===============

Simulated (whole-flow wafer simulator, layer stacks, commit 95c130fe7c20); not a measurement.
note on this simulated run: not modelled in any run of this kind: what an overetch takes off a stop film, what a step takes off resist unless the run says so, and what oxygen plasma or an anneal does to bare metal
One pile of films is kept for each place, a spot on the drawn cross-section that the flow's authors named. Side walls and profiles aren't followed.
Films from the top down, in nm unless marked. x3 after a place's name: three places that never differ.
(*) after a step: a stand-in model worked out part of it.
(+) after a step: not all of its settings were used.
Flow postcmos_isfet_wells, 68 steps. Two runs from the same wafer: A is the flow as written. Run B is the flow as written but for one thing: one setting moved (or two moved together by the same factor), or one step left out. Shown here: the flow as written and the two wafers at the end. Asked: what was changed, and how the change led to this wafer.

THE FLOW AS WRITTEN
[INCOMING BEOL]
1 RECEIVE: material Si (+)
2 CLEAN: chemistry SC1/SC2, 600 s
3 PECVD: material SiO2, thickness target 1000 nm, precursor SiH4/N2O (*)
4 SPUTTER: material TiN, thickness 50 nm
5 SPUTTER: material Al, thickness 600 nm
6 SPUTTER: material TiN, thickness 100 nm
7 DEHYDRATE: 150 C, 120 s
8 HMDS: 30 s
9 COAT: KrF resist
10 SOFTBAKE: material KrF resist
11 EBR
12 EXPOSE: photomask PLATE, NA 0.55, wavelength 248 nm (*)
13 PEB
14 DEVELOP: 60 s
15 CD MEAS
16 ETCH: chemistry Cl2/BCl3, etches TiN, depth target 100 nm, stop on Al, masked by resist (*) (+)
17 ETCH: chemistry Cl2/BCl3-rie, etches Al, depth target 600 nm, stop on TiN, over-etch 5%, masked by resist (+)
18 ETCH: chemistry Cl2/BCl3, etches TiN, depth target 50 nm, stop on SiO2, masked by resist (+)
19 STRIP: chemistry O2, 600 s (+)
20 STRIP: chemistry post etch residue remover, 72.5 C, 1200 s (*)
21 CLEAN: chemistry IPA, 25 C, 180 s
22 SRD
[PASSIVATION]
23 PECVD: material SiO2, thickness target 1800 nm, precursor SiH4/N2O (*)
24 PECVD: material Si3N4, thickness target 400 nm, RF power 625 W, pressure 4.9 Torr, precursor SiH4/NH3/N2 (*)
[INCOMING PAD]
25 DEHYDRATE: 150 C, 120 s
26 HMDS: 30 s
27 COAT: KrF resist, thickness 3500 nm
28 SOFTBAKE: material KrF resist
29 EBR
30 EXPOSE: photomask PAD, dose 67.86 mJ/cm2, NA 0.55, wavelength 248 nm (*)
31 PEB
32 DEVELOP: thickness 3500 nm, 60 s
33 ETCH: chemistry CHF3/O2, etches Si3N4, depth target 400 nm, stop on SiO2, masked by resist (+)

===============

• Required action
Transcribe, with no changes, the listing above from its first line through the line with "9 COAT: KrF resist", including that line, and stop once it is done.

• Problem solution
Simulated (whole-flow wafer simulator, layer stacks, commit 95c130fe7c20); not a measurement.
note on this simulated run: not modelled in any run of this kind: what an overetch takes off a stop film, what a step takes off resist unless the run says so, and what oxygen plasma or an anneal does to bare metal
One pile of films is kept for each place, a spot on the drawn cross-section that the flow's authors named. Side walls and profiles aren't followed.
Films from the top down, in nm unless marked. x3 after a place's name: three places that never differ.
(*) after a step: a stand-in model worked out part of it.
(+) after a step: not all of its settings were used.
Flow postcmos_isfet_wells, 68 steps. Two runs from the same wafer: A is the flow as written. Run B is the flow as written but for one thing: one setting moved (or two moved together by the same factor), or one step left out. Shown here: the flow as written and the two wafers at the end. Asked: what was changed, and how the change led to this wafer.

THE FLOW AS WRITTEN
[INCOMING BEOL]
1 RECEIVE: material Si (+)
2 CLEAN: chemistry SC1/SC2, 600 s
3 PECVD: material SiO2, thickness target 1000 nm, precursor SiH4/N2O (*)
4 SPUTTER: material TiN, thickness 50 nm
5 SPUTTER: material Al, thickness 600 nm
6 SPUTTER: material TiN, thickness 100 nm
7 DEHYDRATE: 150 C, 120 s
8 HMDS: 30 s
9 COAT: KrF resist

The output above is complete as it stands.